━━━━━━━━━━━━━━━━━━━━━━━━━━━━━━

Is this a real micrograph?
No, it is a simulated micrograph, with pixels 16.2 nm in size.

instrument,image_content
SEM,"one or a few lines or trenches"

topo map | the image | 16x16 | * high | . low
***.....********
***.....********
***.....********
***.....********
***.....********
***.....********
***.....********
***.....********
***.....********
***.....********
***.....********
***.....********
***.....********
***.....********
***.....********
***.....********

━━━━━━━━━━━━━━━━━━━━━━━━━━━━━━

WORK TASK
Return the records above verbatim, in their entirety.

WORKED SOLUTION
Is this a real micrograph?
No, it is a simulated micrograph, with pixels 16.2 nm in size.

instrument,image_content
SEM,"one or a few lines or trenches"

topo map | the image | 16x16 | * high | . low
***.....********
***.....********
***.....********
***.....********
***.....********
***.....********
***.....********
***.....********
***.....********
***.....********
***.....********
***.....********
***.....********
***.....********
***.....********
***.....********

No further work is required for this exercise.